((

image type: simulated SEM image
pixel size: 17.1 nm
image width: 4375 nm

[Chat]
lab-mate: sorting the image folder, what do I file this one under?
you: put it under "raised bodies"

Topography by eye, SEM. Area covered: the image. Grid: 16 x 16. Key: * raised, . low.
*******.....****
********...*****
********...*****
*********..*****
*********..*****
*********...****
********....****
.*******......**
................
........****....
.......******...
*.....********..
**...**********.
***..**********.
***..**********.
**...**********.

))

Every line of the data above is to be copied out exactly.

image type: simulated SEM image
pixel size: 17.1 nm
image width: 4375 nm

[Chat]
lab-mate: sorting the image folder, what do I file this one under?
you: put it under "raised bodies"

Topography by eye, SEM. Area covered: the image. Grid: 16 x 16. Key: * raised, . low.
*******.....****
********...*****
********...*****
*********..*****
*********..*****
*********...****
********....****
.*******......**
................
........****....
.......******...
*.....********..
**...**********.
***..**********.
***..**********.
**...**********.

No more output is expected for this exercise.